Task item:
Starting at the line that contains "Hidden in the" and ending at the line that contains "20,1384.4,80,240,30,2340,2340,100.53", the lines below are to be given again exactly, with nothing added.

Recorded data:
============
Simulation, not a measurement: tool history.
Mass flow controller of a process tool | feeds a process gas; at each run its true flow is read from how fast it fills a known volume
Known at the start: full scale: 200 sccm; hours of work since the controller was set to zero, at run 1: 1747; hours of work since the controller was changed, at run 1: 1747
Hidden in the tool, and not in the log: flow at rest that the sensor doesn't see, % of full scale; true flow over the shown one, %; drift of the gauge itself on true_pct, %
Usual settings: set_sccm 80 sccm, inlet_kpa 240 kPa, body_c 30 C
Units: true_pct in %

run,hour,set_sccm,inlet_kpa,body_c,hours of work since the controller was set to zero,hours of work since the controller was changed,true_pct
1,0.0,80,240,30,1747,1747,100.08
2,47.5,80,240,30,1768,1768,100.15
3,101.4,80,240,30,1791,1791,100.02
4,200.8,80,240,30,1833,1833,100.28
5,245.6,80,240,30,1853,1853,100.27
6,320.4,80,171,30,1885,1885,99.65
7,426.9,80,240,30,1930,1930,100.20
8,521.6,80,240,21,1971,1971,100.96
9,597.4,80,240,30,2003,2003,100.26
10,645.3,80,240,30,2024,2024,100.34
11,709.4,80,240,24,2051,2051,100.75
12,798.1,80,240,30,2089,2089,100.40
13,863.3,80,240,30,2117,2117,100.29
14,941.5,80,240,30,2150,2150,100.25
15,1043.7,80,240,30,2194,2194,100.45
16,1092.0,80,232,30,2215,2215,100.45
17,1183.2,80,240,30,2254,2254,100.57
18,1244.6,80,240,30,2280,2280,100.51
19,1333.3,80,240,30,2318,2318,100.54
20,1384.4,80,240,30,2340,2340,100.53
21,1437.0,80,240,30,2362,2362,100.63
============

Answer area:
Hidden in the tool, and not in the log: flow at rest that the sensor doesn't see, % of full scale; true flow over the shown one, %; drift of the gauge itself on true_pct, %
Usual settings: set_sccm 80 sccm, inlet_kpa 240 kPa, body_c 30 C
Units: true_pct in %

run,hour,set_sccm,inlet_kpa,body_c,hours of work since the controller was set to zero,hours of work since the controller was changed,true_pct
1,0.0,80,240,30,1747,1747,100.08
2,47.5,80,240,30,1768,1768,100.15
3,101.4,80,240,30,1791,1791,100.02
4,200.8,80,240,30,1833,1833,100.28
5,245.6,80,240,30,1853,1853,100.27
6,320.4,80,171,30,1885,1885,99.65
7,426.9,80,240,30,1930,1930,100.20
8,521.6,80,240,21,1971,1971,100.96
9,597.4,80,240,30,2003,2003,100.26
10,645.3,80,240,30,2024,2024,100.34
11,709.4,80,240,24,2051,2051,100.75
12,798.1,80,240,30,2089,2089,100.40
13,863.3,80,240,30,2117,2117,100.29
14,941.5,80,240,30,2150,2150,100.25
15,1043.7,80,240,30,2194,2194,100.45
16,1092.0,80,232,30,2215,2215,100.45
17,1183.2,80,240,30,2254,2254,100.57
18,1244.6,80,240,30,2280,2280,100.51
19,1333.3,80,240,30,2318,2318,100.54
20,1384.4,80,240,30,2340,2340,100.53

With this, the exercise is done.